*** Begin section ***

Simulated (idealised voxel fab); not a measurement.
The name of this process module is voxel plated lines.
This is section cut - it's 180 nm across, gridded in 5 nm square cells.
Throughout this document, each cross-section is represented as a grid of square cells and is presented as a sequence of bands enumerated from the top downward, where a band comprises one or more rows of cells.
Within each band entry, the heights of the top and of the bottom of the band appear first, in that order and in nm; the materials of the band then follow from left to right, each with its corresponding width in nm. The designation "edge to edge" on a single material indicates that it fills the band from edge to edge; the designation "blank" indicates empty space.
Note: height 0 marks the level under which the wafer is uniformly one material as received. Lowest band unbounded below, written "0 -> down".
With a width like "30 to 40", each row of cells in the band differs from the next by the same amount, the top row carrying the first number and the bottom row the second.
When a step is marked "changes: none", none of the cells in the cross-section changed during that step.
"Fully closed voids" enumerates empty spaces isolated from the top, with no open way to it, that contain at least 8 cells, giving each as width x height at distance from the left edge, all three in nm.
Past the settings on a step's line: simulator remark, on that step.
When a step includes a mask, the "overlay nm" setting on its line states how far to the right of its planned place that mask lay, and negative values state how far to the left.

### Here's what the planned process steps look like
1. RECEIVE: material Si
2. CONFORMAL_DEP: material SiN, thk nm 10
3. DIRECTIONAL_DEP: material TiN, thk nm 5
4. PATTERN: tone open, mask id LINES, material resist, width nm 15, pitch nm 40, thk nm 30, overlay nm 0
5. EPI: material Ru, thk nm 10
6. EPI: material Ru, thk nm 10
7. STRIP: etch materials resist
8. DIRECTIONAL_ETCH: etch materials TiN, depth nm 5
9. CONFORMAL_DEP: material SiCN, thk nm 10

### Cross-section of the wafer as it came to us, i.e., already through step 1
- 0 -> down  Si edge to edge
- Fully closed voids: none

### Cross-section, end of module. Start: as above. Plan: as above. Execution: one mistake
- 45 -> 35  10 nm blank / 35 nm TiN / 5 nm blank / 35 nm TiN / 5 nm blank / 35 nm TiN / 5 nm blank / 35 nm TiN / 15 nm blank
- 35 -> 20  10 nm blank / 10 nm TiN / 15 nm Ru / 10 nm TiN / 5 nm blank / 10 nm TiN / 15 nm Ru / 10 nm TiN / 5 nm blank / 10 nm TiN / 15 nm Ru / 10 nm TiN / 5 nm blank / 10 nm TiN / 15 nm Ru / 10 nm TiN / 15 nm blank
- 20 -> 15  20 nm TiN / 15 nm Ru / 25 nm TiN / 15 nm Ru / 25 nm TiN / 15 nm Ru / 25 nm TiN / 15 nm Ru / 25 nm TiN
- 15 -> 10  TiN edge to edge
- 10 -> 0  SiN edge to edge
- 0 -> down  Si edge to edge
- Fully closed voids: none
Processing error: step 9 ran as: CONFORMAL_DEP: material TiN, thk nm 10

*** End section ***

WORK ITEM:
Write out the material above exactly, please, from its first line up to and including the line where "Note: height 0" appears, and stop there.

EXPECTED ANSWER:
Simulated (idealised voxel fab); not a measurement.
The name of this process module is voxel plated lines.
This is section cut - it's 180 nm across, gridded in 5 nm square cells.
Throughout this document, each cross-section is represented as a grid of square cells and is presented as a sequence of bands enumerated from the top downward, where a band comprises one or more rows of cells.
Within each band entry, the heights of the top and of the bottom of the band appear first, in that order and in nm; the materials of the band then follow from left to right, each with its corresponding width in nm. The designation "edge to edge" on a single material indicates that it fills the band from edge to edge; the designation "blank" indicates empty space.
Note: height 0 marks the level under which the wafer is uniformly one material as received. Lowest band unbounded below, written "0 -> down".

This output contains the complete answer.